### Extracted records
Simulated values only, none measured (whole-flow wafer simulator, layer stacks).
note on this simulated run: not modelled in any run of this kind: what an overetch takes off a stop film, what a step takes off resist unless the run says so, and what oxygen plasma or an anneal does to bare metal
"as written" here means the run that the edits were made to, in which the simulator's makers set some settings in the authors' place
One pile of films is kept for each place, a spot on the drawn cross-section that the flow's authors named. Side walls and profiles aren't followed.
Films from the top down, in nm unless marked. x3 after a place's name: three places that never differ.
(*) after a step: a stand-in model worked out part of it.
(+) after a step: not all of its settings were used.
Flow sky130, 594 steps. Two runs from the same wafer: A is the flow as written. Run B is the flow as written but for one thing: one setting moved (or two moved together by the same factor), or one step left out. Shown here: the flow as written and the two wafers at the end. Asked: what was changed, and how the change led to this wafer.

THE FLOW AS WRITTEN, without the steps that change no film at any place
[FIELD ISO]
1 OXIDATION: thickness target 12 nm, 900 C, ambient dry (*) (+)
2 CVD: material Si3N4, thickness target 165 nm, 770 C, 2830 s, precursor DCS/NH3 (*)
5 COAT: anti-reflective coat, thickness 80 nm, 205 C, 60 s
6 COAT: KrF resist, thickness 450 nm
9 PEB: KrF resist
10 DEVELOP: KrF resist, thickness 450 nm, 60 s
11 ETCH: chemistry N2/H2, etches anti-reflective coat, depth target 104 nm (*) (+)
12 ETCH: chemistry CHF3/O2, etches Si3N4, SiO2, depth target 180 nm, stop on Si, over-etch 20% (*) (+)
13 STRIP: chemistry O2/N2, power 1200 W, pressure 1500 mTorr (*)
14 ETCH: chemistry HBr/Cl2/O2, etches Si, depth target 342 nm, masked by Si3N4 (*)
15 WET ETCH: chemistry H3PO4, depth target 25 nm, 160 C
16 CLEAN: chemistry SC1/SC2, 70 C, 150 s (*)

### Brief
The response must consist solely of the lines from the top of the records through the line holding "15 WET ETCH: chemistry", copied word for word.

### Written reply
Simulated values only, none measured (whole-flow wafer simulator, layer stacks).
note on this simulated run: not modelled in any run of this kind: what an overetch takes off a stop film, what a step takes off resist unless the run says so, and what oxygen plasma or an anneal does to bare metal
"as written" here means the run that the edits were made to, in which the simulator's makers set some settings in the authors' place
One pile of films is kept for each place, a spot on the drawn cross-section that the flow's authors named. Side walls and profiles aren't followed.
Films from the top down, in nm unless marked. x3 after a place's name: three places that never differ.
(*) after a step: a stand-in model worked out part of it.
(+) after a step: not all of its settings were used.
Flow sky130, 594 steps. Two runs from the same wafer: A is the flow as written. Run B is the flow as written but for one thing: one setting moved (or two moved together by the same factor), or one step left out. Shown here: the flow as written and the two wafers at the end. Asked: what was changed, and how the change led to this wafer.

THE FLOW AS WRITTEN, without the steps that change no film at any place
[FIELD ISO]
1 OXIDATION: thickness target 12 nm, 900 C, ambient dry (*) (+)
2 CVD: material Si3N4, thickness target 165 nm, 770 C, 2830 s, precursor DCS/NH3 (*)
5 COAT: anti-reflective coat, thickness 80 nm, 205 C, 60 s
6 COAT: KrF resist, thickness 450 nm
9 PEB: KrF resist
10 DEVELOP: KrF resist, thickness 450 nm, 60 s
11 ETCH: chemistry N2/H2, etches anti-reflective coat, depth target 104 nm (*) (+)
12 ETCH: chemistry CHF3/O2, etches Si3N4, SiO2, depth target 180 nm, stop on Si, over-etch 20% (*) (+)
13 STRIP: chemistry O2/N2, power 1200 W, pressure 1500 mTorr (*)
14 ETCH: chemistry HBr/Cl2/O2, etches Si, depth target 342 nm, masked by Si3N4 (*)
15 WET ETCH: chemistry H3PO4, depth target 25 nm, 160 C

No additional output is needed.